▶ [REQUIREMENT] Word for word, repeat every entry that appears below.

(INFORMATION GIVEN)

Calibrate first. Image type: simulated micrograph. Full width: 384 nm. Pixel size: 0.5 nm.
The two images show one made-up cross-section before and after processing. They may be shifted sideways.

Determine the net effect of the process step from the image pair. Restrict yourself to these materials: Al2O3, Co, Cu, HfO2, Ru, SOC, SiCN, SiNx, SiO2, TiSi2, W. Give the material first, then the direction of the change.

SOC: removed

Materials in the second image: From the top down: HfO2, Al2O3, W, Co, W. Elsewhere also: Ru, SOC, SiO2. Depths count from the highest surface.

(End INFORMATION GIVEN)

▶ [TASK OUTPUT]
Calibrate first. Image type: simulated micrograph. Full width: 384 nm. Pixel size: 0.5 nm.
The two images show one made-up cross-section before and after processing. They may be shifted sideways.

Determine the net effect of the process step from the image pair. Restrict yourself to these materials: Al2O3, Co, Cu, HfO2, Ru, SOC, SiCN, SiNx, SiO2, TiSi2, W. Give the material first, then the direction of the change.

SOC: removed

Materials in the second image: From the top down: HfO2, Al2O3, W, Co, W. Elsewhere also: Ru, SOC, SiO2. Depths count from the highest surface.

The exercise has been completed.